▸ Required action
Write out exactly the lines from the start of the entries through the one that contains "D: nearer than", including both.

▸ Data to examine
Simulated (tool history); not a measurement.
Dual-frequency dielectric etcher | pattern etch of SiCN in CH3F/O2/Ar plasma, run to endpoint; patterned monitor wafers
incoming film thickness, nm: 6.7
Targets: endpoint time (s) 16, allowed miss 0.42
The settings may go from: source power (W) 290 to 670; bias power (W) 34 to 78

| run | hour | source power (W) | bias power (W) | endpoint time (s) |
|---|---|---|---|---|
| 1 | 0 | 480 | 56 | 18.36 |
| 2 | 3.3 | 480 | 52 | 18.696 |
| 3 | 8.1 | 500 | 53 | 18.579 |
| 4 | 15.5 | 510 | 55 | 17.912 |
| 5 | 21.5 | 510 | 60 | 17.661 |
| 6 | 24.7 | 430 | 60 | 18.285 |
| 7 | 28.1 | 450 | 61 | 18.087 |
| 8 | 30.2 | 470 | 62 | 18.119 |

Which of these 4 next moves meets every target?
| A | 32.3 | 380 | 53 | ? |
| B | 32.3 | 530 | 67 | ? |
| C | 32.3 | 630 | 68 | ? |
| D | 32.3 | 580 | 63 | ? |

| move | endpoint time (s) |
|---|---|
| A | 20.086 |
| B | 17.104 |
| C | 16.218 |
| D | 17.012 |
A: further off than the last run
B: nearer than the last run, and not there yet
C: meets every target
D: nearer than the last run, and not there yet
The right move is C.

▸ Response box
Simulated (tool history); not a measurement.
Dual-frequency dielectric etcher | pattern etch of SiCN in CH3F/O2/Ar plasma, run to endpoint; patterned monitor wafers
incoming film thickness, nm: 6.7
Targets: endpoint time (s) 16, allowed miss 0.42
The settings may go from: source power (W) 290 to 670; bias power (W) 34 to 78

| run | hour | source power (W) | bias power (W) | endpoint time (s) |
|---|---|---|---|---|
| 1 | 0 | 480 | 56 | 18.36 |
| 2 | 3.3 | 480 | 52 | 18.696 |
| 3 | 8.1 | 500 | 53 | 18.579 |
| 4 | 15.5 | 510 | 55 | 17.912 |
| 5 | 21.5 | 510 | 60 | 17.661 |
| 6 | 24.7 | 430 | 60 | 18.285 |
| 7 | 28.1 | 450 | 61 | 18.087 |
| 8 | 30.2 | 470 | 62 | 18.119 |

Which of these 4 next moves meets every target?
| A | 32.3 | 380 | 53 | ? |
| B | 32.3 | 530 | 67 | ? |
| C | 32.3 | 630 | 68 | ? |
| D | 32.3 | 580 | 63 | ? |

| move | endpoint time (s) |
|---|---|
| A | 20.086 |
| B | 17.104 |
| C | 16.218 |
| D | 17.012 |
A: further off than the last run
B: nearer than the last run, and not there yet
C: meets every target
D: nearer than the last run, and not there yet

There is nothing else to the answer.